**ACTION ITEM**
Give every line below again, exactly as it appears.

**DATA FOR ANALYSIS**
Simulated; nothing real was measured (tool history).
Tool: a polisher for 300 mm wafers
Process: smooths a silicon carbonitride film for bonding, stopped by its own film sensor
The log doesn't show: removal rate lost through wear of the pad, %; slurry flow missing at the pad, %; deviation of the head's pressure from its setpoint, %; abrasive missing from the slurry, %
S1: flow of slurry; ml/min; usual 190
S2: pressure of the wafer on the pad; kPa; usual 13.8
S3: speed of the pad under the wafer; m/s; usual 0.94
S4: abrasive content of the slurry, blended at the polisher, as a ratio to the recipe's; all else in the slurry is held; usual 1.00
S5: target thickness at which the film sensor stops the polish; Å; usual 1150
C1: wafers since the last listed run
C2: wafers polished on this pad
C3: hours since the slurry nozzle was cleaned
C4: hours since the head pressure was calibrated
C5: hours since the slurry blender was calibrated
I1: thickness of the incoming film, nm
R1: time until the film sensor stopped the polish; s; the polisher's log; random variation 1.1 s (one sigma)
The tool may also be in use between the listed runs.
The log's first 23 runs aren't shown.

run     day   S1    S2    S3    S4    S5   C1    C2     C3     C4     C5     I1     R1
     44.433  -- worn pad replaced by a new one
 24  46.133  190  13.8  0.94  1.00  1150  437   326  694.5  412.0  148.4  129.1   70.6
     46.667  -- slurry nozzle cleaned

**TASK OUTPUT**
Simulated; nothing real was measured (tool history).
Tool: a polisher for 300 mm wafers
Process: smooths a silicon carbonitride film for bonding, stopped by its own film sensor
The log doesn't show: removal rate lost through wear of the pad, %; slurry flow missing at the pad, %; deviation of the head's pressure from its setpoint, %; abrasive missing from the slurry, %
S1: flow of slurry; ml/min; usual 190
S2: pressure of the wafer on the pad; kPa; usual 13.8
S3: speed of the pad under the wafer; m/s; usual 0.94
S4: abrasive content of the slurry, blended at the polisher, as a ratio to the recipe's; all else in the slurry is held; usual 1.00
S5: target thickness at which the film sensor stops the polish; Å; usual 1150
C1: wafers since the last listed run
C2: wafers polished on this pad
C3: hours since the slurry nozzle was cleaned
C4: hours since the head pressure was calibrated
C5: hours since the slurry blender was calibrated
I1: thickness of the incoming film, nm
R1: time until the film sensor stopped the polish; s; the polisher's log; random variation 1.1 s (one sigma)
The tool may also be in use between the listed runs.
The log's first 23 runs aren't shown.

run     day   S1    S2    S3    S4    S5   C1    C2     C3     C4     C5     I1     R1
     44.433  -- worn pad replaced by a new one
 24  46.133  190  13.8  0.94  1.00  1150  437   326  694.5  412.0  148.4  129.1   70.6
     46.667  -- slurry nozzle cleaned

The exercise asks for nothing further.